# Action item
Two lines mark the range in the entries below: the one holding "Process run on all: thin silicon oxide" and the one holding "R1: mean film". Set down those two and all lines between them, exactly.

# Entries shown
════════

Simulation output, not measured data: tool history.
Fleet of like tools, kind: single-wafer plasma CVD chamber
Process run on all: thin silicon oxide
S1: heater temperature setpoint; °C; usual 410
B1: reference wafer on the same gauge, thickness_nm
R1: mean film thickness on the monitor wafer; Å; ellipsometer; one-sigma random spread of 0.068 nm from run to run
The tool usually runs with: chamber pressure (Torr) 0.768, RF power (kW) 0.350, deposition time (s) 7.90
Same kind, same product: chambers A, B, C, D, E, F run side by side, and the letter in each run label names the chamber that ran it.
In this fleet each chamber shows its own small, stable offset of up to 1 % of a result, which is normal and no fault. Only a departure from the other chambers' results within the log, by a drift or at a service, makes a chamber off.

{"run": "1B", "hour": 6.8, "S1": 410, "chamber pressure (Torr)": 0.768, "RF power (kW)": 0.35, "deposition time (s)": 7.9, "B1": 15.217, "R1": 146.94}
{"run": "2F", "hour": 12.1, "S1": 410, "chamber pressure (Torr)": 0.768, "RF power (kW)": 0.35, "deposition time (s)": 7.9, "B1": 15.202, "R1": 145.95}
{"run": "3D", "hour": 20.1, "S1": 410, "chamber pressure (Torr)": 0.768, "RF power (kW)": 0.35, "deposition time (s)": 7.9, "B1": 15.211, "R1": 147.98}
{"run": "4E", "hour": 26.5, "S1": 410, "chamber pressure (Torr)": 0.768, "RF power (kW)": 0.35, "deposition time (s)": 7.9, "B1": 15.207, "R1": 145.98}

════════

# Task output
Process run on all: thin silicon oxide
S1: heater temperature setpoint; °C; usual 410
B1: reference wafer on the same gauge, thickness_nm
R1: mean film thickness on the monitor wafer; Å; ellipsometer; one-sigma random spread of 0.068 nm from run to run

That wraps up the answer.